[Supplied material]
-------

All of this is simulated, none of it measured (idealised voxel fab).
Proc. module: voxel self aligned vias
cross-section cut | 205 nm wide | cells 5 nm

-------

[Work request] Exactly as given, set down all of the lines above.

[Written answer]
All of this is simulated, none of it measured (idealised voxel fab).
Proc. module: voxel self aligned vias
cross-section cut | 205 nm wide | cells 5 nm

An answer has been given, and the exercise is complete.